### Work request
Begin at the line containing "23. DIRECTIONAL_ETCH |" in the data below and go on through the line containing "24. STRIP | etch materials aC", repeating each line exactly; include both ends and no other line.

### Data extract
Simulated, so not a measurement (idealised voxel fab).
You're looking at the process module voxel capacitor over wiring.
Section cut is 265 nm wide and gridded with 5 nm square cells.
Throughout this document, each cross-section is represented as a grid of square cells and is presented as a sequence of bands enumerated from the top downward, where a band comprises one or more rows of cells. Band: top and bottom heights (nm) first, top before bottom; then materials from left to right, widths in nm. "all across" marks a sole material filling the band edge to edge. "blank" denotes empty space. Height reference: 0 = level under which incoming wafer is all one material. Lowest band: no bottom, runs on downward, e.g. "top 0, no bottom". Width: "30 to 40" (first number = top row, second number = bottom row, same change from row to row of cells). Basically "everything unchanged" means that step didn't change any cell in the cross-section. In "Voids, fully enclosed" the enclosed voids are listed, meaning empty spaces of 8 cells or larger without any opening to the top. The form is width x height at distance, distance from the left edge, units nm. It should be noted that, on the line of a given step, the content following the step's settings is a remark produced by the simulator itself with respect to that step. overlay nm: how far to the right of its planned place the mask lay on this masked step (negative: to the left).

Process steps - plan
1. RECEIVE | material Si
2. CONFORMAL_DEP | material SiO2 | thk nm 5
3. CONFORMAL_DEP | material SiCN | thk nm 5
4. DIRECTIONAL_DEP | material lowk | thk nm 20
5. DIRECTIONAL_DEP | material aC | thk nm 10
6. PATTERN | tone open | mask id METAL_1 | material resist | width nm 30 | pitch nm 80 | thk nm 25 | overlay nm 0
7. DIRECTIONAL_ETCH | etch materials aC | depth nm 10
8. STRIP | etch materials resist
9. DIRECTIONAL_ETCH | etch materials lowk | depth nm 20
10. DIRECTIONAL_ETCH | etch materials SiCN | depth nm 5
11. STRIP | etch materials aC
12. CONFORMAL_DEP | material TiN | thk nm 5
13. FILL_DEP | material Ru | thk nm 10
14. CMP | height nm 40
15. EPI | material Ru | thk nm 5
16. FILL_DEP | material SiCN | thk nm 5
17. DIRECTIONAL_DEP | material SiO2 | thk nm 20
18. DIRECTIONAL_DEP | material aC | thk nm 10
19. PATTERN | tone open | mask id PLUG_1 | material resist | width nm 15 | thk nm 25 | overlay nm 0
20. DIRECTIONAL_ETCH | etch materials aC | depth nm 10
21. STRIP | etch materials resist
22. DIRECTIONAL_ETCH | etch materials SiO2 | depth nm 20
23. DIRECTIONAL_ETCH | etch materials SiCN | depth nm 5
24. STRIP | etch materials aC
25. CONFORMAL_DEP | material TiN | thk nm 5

### Exercise output
23. DIRECTIONAL_ETCH | etch materials SiCN | depth nm 5
24. STRIP | etch materials aC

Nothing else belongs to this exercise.